> _SOURCE DATA_:
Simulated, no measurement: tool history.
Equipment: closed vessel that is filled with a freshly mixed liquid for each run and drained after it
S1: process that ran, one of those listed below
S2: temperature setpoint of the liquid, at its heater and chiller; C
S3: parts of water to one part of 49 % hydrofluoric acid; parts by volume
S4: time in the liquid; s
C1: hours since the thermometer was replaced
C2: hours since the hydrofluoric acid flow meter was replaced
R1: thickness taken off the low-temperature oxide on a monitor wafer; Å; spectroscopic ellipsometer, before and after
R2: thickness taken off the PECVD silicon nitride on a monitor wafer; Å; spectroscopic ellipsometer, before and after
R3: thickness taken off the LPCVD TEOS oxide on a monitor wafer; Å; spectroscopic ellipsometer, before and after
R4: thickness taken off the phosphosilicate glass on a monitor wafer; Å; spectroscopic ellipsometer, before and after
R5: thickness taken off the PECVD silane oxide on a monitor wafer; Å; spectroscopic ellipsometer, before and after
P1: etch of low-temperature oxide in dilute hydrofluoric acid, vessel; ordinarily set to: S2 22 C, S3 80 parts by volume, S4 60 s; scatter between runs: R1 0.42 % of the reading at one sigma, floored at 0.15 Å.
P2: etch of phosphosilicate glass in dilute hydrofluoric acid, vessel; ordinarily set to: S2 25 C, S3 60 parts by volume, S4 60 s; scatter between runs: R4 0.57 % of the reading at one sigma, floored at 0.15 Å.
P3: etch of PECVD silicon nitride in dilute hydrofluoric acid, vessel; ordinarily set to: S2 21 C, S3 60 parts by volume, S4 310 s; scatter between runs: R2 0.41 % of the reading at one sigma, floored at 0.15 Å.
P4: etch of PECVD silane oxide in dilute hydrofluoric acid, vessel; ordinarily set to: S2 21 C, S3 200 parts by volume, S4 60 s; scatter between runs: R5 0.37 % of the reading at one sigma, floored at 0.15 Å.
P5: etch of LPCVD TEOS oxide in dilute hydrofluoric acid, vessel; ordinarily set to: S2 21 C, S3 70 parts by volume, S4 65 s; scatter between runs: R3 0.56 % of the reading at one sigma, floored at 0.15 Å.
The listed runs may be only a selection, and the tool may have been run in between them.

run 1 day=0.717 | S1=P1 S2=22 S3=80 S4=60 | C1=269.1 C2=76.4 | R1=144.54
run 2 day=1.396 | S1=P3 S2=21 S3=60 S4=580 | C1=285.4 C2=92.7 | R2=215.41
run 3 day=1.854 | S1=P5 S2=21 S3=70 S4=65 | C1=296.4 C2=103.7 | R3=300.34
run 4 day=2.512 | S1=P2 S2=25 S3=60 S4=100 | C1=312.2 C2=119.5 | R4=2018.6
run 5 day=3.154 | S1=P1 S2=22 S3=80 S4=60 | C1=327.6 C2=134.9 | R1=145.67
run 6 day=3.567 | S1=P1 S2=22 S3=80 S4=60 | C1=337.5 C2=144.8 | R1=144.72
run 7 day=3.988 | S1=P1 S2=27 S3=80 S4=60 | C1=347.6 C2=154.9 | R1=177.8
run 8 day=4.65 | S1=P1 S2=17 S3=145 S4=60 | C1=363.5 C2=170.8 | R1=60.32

> _WORK TASK_:
Copy out only the lines of the records above from the one with "P5: etch of" through the one with "run 1 day=0.717", exactly as they stand, both included.

> _EXERCISE SOLUTION_:
P5: etch of LPCVD TEOS oxide in dilute hydrofluoric acid, vessel; ordinarily set to: S2 21 C, S3 70 parts by volume, S4 65 s; scatter between runs: R3 0.56 % of the reading at one sigma, floored at 0.15 Å.
The listed runs may be only a selection, and the tool may have been run in between them.

run 1 day=0.717 | S1=P1 S2=22 S3=80 S4=60 | C1=269.1 C2=76.4 | R1=144.54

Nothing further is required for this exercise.